++++ Excerpted data

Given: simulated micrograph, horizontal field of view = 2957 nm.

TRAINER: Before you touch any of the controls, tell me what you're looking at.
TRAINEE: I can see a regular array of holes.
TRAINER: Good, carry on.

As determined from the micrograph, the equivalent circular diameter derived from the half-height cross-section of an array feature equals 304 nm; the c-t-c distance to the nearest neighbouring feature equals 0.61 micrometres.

++++++++

Assignment:
Verbatim reproduction of the entries is required.

Problem solution:
Given: simulated micrograph, horizontal field of view = 2957 nm.

TRAINER: Before you touch any of the controls, tell me what you're looking at.
TRAINEE: I can see a regular array of holes.
TRAINER: Good, carry on.

As determined from the micrograph, the equivalent circular diameter derived from the half-height cross-section of an array feature equals 304 nm; the c-t-c distance to the nearest neighbouring feature equals 0.61 micrometres.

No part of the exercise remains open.